Reproduce the opening lines of the records exactly, please, stopping after the line that contains "Process run on".

──────────

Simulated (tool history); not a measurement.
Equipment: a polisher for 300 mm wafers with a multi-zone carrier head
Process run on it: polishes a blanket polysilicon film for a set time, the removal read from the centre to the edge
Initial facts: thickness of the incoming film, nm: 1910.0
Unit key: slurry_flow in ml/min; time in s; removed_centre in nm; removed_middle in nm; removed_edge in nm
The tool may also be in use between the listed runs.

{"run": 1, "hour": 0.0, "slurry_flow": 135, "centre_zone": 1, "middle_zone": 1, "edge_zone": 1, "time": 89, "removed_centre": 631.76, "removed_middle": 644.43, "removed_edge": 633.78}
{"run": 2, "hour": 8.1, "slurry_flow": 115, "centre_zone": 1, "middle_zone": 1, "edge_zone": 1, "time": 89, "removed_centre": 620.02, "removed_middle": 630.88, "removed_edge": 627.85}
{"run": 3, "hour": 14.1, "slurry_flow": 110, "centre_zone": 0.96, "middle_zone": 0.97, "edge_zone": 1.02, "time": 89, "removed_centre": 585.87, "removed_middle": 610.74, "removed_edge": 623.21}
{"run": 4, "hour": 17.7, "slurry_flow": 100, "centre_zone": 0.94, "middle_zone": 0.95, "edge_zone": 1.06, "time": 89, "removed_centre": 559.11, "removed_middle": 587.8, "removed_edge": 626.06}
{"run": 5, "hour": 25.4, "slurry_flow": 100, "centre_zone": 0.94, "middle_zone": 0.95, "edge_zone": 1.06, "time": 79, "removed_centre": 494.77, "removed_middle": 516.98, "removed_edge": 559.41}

──────────

RESPONSE AREA:
Simulated (tool history); not a measurement.
Equipment: a polisher for 300 mm wafers with a multi-zone carrier head
Process run on it: polishes a blanket polysilicon film for a set time, the removal read from the centre to the edge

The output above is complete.